» **Task item**: Only the lines below between the ones containing "You asked me" and "Your palette: o (raised) and . (low).", inclusive, are to be reproduced, each exactly as it stands.

» **Records shown**:
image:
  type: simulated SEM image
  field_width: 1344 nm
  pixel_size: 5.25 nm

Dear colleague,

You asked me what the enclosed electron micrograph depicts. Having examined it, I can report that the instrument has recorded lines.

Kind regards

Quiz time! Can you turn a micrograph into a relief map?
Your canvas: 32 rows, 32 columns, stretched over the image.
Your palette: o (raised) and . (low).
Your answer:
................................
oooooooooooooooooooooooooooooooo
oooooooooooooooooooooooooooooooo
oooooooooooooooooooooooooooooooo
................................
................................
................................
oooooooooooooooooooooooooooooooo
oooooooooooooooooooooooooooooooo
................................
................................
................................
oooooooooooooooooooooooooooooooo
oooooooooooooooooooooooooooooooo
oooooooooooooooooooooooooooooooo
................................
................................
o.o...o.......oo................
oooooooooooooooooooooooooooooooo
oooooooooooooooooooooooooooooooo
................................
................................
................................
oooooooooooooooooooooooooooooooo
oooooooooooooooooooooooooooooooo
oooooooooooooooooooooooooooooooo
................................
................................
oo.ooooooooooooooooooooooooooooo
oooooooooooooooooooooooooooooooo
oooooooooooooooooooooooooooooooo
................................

» **Written response**:
You asked me what the enclosed electron micrograph depicts. Having examined it, I can report that the instrument has recorded lines.

Kind regards

Quiz time! Can you turn a micrograph into a relief map?
Your canvas: 32 rows, 32 columns, stretched over the image.
Your palette: o (raised) and . (low).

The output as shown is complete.